### [Brief]
Output the lines below exactly, please, from the first line until the line with "Read a band's", counting both.

|---|

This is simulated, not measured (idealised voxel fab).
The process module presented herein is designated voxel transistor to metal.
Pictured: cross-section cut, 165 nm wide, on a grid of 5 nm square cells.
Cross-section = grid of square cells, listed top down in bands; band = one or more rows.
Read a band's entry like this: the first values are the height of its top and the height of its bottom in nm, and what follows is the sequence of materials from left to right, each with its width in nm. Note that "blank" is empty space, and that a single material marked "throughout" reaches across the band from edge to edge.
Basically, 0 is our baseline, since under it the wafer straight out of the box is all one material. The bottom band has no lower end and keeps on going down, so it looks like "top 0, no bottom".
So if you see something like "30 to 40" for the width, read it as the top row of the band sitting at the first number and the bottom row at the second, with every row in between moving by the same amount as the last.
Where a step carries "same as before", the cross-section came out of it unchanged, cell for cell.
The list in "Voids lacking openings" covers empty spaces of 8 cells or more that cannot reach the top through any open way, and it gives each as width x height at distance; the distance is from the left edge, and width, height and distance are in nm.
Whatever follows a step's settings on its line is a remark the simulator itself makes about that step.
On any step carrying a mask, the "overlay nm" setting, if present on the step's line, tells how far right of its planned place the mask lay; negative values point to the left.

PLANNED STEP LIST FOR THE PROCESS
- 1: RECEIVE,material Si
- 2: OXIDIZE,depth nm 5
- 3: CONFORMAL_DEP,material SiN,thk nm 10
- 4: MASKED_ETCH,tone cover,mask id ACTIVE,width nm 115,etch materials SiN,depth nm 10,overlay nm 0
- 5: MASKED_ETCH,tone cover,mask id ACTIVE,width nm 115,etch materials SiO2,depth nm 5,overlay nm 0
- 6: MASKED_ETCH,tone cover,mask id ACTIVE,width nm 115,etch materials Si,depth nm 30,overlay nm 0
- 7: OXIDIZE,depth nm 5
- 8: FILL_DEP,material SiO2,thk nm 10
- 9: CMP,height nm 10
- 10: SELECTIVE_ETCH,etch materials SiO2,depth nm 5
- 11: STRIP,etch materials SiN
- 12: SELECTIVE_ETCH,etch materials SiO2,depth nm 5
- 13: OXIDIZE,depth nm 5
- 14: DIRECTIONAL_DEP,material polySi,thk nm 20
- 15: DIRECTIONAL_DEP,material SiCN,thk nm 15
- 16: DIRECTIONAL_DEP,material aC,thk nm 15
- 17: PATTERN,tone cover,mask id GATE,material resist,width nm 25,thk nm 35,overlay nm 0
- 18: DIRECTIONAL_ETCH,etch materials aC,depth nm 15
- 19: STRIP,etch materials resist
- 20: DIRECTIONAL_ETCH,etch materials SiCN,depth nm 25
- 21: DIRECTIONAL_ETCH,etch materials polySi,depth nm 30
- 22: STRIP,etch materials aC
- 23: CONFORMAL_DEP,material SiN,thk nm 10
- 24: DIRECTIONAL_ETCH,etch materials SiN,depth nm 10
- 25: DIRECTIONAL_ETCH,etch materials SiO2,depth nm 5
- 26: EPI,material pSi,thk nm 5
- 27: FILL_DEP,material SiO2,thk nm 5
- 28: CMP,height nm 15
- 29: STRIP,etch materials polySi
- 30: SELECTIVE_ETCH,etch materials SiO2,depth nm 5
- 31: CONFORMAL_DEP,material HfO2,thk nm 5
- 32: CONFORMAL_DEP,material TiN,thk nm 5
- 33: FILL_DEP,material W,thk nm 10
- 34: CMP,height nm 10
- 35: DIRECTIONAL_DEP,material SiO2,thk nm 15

|---|

### [Written response]
This is simulated, not measured (idealised voxel fab).
The process module presented herein is designated voxel transistor to metal.
Pictured: cross-section cut, 165 nm wide, on a grid of 5 nm square cells.
Cross-section = grid of square cells, listed top down in bands; band = one or more rows.
Read a band's entry like this: the first values are the height of its top and the height of its bottom in nm, and what follows is the sequence of materials from left to right, each with its width in nm. Note that "blank" is empty space, and that a single material marked "throughout" reaches across the band from edge to edge.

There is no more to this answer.